## MATERIAL PROVIDED:
=======

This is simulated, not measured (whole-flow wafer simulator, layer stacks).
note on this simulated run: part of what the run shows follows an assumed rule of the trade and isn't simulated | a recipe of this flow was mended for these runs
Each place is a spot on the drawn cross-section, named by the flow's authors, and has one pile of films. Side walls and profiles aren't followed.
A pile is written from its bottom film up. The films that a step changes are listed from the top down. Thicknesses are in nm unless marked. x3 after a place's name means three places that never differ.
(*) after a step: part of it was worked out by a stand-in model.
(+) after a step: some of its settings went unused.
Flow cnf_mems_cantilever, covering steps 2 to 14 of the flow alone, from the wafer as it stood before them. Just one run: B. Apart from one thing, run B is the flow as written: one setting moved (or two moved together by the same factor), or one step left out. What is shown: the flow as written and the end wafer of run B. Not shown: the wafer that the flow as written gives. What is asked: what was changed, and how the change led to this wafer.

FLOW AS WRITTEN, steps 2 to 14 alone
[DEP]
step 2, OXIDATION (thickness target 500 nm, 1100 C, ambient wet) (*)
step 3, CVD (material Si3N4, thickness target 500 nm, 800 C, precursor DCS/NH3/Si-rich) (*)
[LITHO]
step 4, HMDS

=======

## ASSIGNMENT:
Transcribe, word for word, the data above from its first line through the line with "A pile is written", and include nothing else.

## PROBLEM SOLUTION:
This is simulated, not measured (whole-flow wafer simulator, layer stacks).
note on this simulated run: part of what the run shows follows an assumed rule of the trade and isn't simulated | a recipe of this flow was mended for these runs
Each place is a spot on the drawn cross-section, named by the flow's authors, and has one pile of films. Side walls and profiles aren't followed.
A pile is written from its bottom film up. The films that a step changes are listed from the top down. Thicknesses are in nm unless marked. x3 after a place's name means three places that never differ.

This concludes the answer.